_Record excerpts_
○ ○ ○ ○ ○
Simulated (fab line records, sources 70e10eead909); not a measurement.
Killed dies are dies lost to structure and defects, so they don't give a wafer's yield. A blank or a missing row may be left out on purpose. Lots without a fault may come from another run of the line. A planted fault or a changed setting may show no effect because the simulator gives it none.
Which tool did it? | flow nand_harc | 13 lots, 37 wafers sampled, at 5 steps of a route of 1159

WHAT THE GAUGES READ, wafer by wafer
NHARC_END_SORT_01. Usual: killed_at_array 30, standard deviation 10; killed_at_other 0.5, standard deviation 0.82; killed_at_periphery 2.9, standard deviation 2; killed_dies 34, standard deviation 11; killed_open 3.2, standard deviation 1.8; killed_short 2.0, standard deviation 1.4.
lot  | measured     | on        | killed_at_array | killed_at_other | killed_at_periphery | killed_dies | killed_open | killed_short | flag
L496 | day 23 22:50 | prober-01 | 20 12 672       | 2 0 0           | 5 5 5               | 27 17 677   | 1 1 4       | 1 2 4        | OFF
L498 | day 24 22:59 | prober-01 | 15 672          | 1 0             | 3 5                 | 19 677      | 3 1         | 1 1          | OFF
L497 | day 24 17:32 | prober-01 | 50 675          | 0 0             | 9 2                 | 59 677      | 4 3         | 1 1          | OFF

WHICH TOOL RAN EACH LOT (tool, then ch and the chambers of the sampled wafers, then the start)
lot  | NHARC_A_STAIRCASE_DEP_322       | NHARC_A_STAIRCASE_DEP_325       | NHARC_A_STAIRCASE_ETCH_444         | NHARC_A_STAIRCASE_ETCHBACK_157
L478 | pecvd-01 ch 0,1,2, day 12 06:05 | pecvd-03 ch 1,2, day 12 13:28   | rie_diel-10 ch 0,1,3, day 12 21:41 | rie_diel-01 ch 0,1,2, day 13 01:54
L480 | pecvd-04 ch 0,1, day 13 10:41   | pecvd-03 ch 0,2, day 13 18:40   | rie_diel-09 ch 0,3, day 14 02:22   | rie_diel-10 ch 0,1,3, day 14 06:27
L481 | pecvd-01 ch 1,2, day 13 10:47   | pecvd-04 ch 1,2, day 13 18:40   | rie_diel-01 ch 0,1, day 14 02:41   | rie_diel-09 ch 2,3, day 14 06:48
○ ○ ○ ○ ○

_Exercise_
Your answer must be the lines above from the one containing "NHARC_END_SORT_01. Usual: killed_at_array" to the one containing "L480 | pecvd-04", both included, restated word for word.

_Task solution_
NHARC_END_SORT_01. Usual: killed_at_array 30, standard deviation 10; killed_at_other 0.5, standard deviation 0.82; killed_at_periphery 2.9, standard deviation 2; killed_dies 34, standard deviation 11; killed_open 3.2, standard deviation 1.8; killed_short 2.0, standard deviation 1.4.
lot  | measured     | on        | killed_at_array | killed_at_other | killed_at_periphery | killed_dies | killed_open | killed_short | flag
L496 | day 23 22:50 | prober-01 | 20 12 672       | 2 0 0           | 5 5 5               | 27 17 677   | 1 1 4       | 1 2 4        | OFF
L498 | day 24 22:59 | prober-01 | 15 672          | 1 0             | 3 5                 | 19 677      | 3 1         | 1 1          | OFF
L497 | day 24 17:32 | prober-01 | 50 675          | 0 0             | 9 2                 | 59 677      | 4 3         | 1 1          | OFF

WHICH TOOL RAN EACH LOT (tool, then ch and the chambers of the sampled wafers, then the start)
lot  | NHARC_A_STAIRCASE_DEP_322       | NHARC_A_STAIRCASE_DEP_325       | NHARC_A_STAIRCASE_ETCH_444         | NHARC_A_STAIRCASE_ETCHBACK_157
L478 | pecvd-01 ch 0,1,2, day 12 06:05 | pecvd-03 ch 1,2, day 12 13:28   | rie_diel-10 ch 0,1,3, day 12 21:41 | rie_diel-01 ch 0,1,2, day 13 01:54
L480 | pecvd-04 ch 0,1, day 13 10:41   | pecvd-03 ch 0,2, day 13 18:40   | rie_diel-09 ch 0,3, day 14 02:22   | rie_diel-10 ch 0,1,3, day 14 06:27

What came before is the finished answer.